Source data Block Start

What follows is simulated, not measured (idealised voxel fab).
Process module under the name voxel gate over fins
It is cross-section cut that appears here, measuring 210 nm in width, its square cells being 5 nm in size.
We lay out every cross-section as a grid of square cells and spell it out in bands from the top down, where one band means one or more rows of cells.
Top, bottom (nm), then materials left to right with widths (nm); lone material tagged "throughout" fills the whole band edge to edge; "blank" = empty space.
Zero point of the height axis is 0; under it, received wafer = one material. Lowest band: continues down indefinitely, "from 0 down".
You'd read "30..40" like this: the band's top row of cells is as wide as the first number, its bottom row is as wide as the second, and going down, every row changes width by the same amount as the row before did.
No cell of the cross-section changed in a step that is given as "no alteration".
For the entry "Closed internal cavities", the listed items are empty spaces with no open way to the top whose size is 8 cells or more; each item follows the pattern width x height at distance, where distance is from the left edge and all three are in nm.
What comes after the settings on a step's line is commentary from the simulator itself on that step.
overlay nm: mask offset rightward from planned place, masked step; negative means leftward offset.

Source data Block End

• _Exercise_: Every entry must be duplicated exactly as it was written.

• _Your response_:
What follows is simulated, not measured (idealised voxel fab).
Process module under the name voxel gate over fins
It is cross-section cut that appears here, measuring 210 nm in width, its square cells being 5 nm in size.
We lay out every cross-section as a grid of square cells and spell it out in bands from the top down, where one band means one or more rows of cells.
Top, bottom (nm), then materials left to right with widths (nm); lone material tagged "throughout" fills the whole band edge to edge; "blank" = empty space.
Zero point of the height axis is 0; under it, received wafer = one material. Lowest band: continues down indefinitely, "from 0 down".
You'd read "30..40" like this: the band's top row of cells is as wide as the first number, its bottom row is as wide as the second, and going down, every row changes width by the same amount as the row before did.
No cell of the cross-section changed in a step that is given as "no alteration".
For the entry "Closed internal cavities", the listed items are empty spaces with no open way to the top whose size is 8 cells or more; each item follows the pattern width x height at distance, where distance is from the left edge and all three are in nm.
What comes after the settings on a step's line is commentary from the simulator itself on that step.
overlay nm: mask offset rightward from planned place, masked step; negative means leftward offset.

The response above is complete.